### RECORDS SHOWN

'''

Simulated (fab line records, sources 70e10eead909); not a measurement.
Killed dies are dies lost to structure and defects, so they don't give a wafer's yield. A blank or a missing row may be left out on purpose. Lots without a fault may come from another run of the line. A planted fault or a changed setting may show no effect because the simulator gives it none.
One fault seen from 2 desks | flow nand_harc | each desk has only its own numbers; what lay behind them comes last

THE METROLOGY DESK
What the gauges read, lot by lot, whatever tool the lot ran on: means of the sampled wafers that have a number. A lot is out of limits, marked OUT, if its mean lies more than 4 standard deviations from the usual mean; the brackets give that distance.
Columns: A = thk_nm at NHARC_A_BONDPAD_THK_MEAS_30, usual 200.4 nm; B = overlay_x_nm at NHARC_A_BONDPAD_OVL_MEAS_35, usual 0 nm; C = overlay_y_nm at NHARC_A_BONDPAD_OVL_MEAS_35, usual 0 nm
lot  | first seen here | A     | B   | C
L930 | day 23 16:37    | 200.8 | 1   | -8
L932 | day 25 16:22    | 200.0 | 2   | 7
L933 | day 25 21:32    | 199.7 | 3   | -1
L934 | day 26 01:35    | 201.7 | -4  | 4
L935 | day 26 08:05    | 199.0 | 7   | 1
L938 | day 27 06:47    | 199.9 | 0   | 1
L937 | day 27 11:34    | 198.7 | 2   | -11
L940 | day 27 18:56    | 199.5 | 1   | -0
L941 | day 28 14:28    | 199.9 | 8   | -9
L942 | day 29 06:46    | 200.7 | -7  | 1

'''

### WORK ITEM
Include the first line, the line containing "One fault seen", and every line between them, copied exactly from the material above; output no other line.

### YOUR SOLUTION
Simulated (fab line records, sources 70e10eead909); not a measurement.
Killed dies are dies lost to structure and defects, so they don't give a wafer's yield. A blank or a missing row may be left out on purpose. Lots without a fault may come from another run of the line. A planted fault or a changed setting may show no effect because the simulator gives it none.
One fault seen from 2 desks | flow nand_harc | each desk has only its own numbers; what lay behind them comes last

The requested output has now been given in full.